◇ ◇ ◇ ◇

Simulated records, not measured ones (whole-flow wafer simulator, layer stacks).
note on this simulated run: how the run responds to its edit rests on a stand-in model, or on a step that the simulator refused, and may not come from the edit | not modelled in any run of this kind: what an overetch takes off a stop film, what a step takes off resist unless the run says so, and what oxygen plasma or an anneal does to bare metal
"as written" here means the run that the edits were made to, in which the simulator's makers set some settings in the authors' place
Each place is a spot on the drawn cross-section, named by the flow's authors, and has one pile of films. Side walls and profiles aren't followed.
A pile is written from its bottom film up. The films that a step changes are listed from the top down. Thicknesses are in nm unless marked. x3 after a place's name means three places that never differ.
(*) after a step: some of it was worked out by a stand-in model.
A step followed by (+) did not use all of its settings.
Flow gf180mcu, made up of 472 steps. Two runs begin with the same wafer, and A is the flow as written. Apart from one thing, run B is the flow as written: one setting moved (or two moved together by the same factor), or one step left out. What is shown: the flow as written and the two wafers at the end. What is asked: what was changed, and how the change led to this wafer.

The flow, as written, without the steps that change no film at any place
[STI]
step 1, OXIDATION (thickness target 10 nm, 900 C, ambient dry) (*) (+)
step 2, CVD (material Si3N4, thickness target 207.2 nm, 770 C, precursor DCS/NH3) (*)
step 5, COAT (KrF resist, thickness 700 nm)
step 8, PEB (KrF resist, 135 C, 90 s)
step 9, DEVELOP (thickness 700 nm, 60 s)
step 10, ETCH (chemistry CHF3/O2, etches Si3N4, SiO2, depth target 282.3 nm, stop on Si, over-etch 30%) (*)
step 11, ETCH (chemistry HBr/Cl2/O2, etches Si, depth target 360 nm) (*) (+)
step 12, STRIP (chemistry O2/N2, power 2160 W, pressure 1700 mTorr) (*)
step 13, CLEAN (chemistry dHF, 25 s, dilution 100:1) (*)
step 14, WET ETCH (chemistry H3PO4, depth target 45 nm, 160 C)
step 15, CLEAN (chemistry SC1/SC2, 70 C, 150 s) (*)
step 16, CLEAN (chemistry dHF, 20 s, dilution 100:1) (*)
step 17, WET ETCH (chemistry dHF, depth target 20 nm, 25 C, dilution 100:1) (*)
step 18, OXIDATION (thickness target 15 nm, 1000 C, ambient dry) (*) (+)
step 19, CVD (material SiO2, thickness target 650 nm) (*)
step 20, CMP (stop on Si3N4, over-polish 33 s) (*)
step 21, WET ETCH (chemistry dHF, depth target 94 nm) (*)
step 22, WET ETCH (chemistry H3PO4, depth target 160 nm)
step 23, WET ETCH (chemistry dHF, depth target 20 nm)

◇ ◇ ◇ ◇

__Work order__.
When you retype the data above, start at its first line, stop after the line containing "A step followed", and leave out everything else.

__Task answer__.
Simulated records, not measured ones (whole-flow wafer simulator, layer stacks).
note on this simulated run: how the run responds to its edit rests on a stand-in model, or on a step that the simulator refused, and may not come from the edit | not modelled in any run of this kind: what an overetch takes off a stop film, what a step takes off resist unless the run says so, and what oxygen plasma or an anneal does to bare metal
"as written" here means the run that the edits were made to, in which the simulator's makers set some settings in the authors' place
Each place is a spot on the drawn cross-section, named by the flow's authors, and has one pile of films. Side walls and profiles aren't followed.
A pile is written from its bottom film up. The films that a step changes are listed from the top down. Thicknesses are in nm unless marked. x3 after a place's name means three places that never differ.
(*) after a step: some of it was worked out by a stand-in model.
A step followed by (+) did not use all of its settings.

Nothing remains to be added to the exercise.